● Requirement: Transcribe the data below verbatim from the line with "A single fault, viewed" to the line with "## AT THE METROLOGY DESK". Include both of those lines.

_____

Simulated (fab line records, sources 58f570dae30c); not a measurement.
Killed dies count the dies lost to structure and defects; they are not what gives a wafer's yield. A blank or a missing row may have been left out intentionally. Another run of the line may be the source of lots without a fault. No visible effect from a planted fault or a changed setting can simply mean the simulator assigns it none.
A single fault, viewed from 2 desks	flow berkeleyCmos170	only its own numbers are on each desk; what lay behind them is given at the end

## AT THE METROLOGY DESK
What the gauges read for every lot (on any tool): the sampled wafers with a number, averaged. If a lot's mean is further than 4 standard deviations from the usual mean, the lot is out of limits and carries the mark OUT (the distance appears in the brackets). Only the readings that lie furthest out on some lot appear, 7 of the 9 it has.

_____

● Answer box:
A single fault, viewed from 2 desks	flow berkeleyCmos170	only its own numbers are on each desk; what lay behind them is given at the end

## AT THE METROLOGY DESK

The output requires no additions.